**SUPPLIED INFORMATION**
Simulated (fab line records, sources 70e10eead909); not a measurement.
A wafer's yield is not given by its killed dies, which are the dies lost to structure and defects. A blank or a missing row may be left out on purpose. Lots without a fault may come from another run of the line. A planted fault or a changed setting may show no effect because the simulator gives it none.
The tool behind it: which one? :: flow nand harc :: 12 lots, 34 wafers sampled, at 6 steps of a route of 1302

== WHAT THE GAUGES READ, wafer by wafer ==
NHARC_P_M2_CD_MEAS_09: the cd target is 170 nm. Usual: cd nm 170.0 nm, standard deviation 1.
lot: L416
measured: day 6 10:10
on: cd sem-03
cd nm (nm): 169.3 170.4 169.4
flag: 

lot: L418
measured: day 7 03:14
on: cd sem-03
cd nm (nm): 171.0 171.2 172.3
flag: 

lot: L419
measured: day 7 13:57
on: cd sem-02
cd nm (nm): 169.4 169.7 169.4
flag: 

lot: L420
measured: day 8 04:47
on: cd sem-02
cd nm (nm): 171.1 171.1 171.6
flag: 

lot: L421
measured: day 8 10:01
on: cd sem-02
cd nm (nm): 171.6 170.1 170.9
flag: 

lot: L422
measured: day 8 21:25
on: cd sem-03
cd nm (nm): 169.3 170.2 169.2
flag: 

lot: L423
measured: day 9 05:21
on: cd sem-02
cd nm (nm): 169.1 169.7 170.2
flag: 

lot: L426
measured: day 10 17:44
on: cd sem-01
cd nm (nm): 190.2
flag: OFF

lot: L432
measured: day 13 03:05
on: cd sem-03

**BRIEF**
Up to and including the line that contains "measured: day 6 10:10", restate each line of the material above word for word, beginning with its first line.

**ANSWER BOX**
Simulated (fab line records, sources 70e10eead909); not a measurement.
A wafer's yield is not given by its killed dies, which are the dies lost to structure and defects. A blank or a missing row may be left out on purpose. Lots without a fault may come from another run of the line. A planted fault or a changed setting may show no effect because the simulator gives it none.
The tool behind it: which one? :: flow nand harc :: 12 lots, 34 wafers sampled, at 6 steps of a route of 1302

== WHAT THE GAUGES READ, wafer by wafer ==
NHARC_P_M2_CD_MEAS_09: the cd target is 170 nm. Usual: cd nm 170.0 nm, standard deviation 1.
lot: L416
measured: day 6 10:10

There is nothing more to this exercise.